## Data supplied
|---|

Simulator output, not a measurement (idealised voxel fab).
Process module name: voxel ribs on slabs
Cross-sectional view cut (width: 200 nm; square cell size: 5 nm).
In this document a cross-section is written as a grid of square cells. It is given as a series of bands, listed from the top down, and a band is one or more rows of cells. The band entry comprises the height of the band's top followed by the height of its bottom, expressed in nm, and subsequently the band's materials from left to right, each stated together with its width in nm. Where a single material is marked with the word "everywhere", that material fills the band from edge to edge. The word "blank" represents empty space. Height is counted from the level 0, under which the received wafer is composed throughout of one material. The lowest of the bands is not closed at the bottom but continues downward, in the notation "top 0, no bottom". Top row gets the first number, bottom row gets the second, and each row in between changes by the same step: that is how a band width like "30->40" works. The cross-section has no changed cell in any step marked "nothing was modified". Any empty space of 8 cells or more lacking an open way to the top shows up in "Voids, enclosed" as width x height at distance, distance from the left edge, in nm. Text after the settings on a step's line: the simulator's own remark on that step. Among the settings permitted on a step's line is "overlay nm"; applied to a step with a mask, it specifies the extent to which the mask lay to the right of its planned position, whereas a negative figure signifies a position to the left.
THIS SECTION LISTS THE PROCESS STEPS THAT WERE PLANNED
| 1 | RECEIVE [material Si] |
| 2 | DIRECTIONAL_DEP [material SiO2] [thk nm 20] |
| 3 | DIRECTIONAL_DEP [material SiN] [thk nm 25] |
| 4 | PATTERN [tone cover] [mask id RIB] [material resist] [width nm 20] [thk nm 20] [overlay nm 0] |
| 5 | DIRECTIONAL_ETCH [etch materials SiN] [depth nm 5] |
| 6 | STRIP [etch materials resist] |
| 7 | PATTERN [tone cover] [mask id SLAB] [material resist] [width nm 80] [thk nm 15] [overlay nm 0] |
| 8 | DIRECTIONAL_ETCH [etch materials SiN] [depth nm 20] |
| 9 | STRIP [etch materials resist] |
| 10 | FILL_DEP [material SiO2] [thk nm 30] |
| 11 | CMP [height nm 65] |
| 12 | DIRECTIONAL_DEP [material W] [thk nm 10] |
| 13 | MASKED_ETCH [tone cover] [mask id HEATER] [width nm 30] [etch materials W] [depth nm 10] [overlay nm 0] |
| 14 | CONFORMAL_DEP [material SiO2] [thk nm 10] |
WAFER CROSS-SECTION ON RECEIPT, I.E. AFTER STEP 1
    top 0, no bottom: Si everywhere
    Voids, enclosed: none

|---|

## Assigned task
Quote in full each line from the top of the records above through the line with "Cross-sectional view cut"; stop after that line.

## Task result
Simulator output, not a measurement (idealised voxel fab).
Process module name: voxel ribs on slabs
Cross-sectional view cut (width: 200 nm; square cell size: 5 nm).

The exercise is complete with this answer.